● Required action:
Only the lines from the beginning of the data below through the line that contains "lot=L412; measured=day 3" should be repeated, exactly as written.

= = =

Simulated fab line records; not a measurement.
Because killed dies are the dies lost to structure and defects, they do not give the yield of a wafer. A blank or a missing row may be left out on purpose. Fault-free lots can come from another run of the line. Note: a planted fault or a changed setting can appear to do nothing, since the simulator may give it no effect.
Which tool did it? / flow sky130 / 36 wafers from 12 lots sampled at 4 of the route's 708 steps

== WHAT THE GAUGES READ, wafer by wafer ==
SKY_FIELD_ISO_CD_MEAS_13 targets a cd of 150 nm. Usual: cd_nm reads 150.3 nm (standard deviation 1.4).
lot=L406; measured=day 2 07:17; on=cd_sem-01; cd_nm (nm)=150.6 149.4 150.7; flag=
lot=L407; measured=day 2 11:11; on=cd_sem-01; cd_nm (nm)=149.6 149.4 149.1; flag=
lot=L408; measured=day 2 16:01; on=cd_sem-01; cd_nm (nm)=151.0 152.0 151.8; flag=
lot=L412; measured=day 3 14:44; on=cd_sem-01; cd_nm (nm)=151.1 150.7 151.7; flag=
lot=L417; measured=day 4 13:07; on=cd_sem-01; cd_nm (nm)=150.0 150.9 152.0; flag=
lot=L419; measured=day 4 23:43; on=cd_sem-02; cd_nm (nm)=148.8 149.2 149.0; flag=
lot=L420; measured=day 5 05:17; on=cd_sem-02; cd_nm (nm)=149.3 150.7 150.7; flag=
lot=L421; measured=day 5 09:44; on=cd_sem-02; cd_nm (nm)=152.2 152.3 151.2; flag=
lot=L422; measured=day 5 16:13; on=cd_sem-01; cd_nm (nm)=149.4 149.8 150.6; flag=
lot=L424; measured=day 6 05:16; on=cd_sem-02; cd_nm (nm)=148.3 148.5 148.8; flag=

= = =

● Expected answer:
Simulated fab line records; not a measurement.
Because killed dies are the dies lost to structure and defects, they do not give the yield of a wafer. A blank or a missing row may be left out on purpose. Fault-free lots can come from another run of the line. Note: a planted fault or a changed setting can appear to do nothing, since the simulator may give it no effect.
Which tool did it? / flow sky130 / 36 wafers from 12 lots sampled at 4 of the route's 708 steps

== WHAT THE GAUGES READ, wafer by wafer ==
SKY_FIELD_ISO_CD_MEAS_13 targets a cd of 150 nm. Usual: cd_nm reads 150.3 nm (standard deviation 1.4).
lot=L406; measured=day 2 07:17; on=cd_sem-01; cd_nm (nm)=150.6 149.4 150.7; flag=
lot=L407; measured=day 2 11:11; on=cd_sem-01; cd_nm (nm)=149.6 149.4 149.1; flag=
lot=L408; measured=day 2 16:01; on=cd_sem-01; cd_nm (nm)=151.0 152.0 151.8; flag=
lot=L412; measured=day 3 14:44; on=cd_sem-01; cd_nm (nm)=151.1 150.7 151.7; flag=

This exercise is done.